> _DATASET RECORDS_:
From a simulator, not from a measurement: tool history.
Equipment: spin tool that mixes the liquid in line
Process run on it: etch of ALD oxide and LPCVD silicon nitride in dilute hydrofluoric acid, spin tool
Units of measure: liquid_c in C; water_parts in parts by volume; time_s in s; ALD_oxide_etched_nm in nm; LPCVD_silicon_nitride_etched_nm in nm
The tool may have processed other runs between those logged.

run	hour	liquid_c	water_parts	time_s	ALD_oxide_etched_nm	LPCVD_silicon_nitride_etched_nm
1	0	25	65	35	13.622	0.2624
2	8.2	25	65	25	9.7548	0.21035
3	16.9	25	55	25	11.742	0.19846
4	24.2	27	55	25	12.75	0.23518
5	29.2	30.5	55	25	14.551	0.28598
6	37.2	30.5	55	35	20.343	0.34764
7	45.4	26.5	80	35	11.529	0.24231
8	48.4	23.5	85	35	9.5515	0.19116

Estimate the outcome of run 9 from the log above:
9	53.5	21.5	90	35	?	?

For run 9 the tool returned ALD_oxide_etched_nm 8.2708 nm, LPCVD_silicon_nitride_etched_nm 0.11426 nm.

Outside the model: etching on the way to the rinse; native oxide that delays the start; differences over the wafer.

> _WORK ORDER_: The required output is every line above from the one with "Process run on" down to the one with "For run 9 the", restated word for word, ends included.

> _WORKED SOLUTION_:
Process run on it: etch of ALD oxide and LPCVD silicon nitride in dilute hydrofluoric acid, spin tool
Units of measure: liquid_c in C; water_parts in parts by volume; time_s in s; ALD_oxide_etched_nm in nm; LPCVD_silicon_nitride_etched_nm in nm
The tool may have processed other runs between those logged.

run	hour	liquid_c	water_parts	time_s	ALD_oxide_etched_nm	LPCVD_silicon_nitride_etched_nm
1	0	25	65	35	13.622	0.2624
2	8.2	25	65	25	9.7548	0.21035
3	16.9	25	55	25	11.742	0.19846
4	24.2	27	55	25	12.75	0.23518
5	29.2	30.5	55	25	14.551	0.28598
6	37.2	30.5	55	35	20.343	0.34764
7	45.4	26.5	80	35	11.529	0.24231
8	48.4	23.5	85	35	9.5515	0.19116

Estimate the outcome of run 9 from the log above:
9	53.5	21.5	90	35	?	?

For run 9 the tool returned ALD_oxide_etched_nm 8.2708 nm, LPCVD_silicon_nitride_etched_nm 0.11426 nm.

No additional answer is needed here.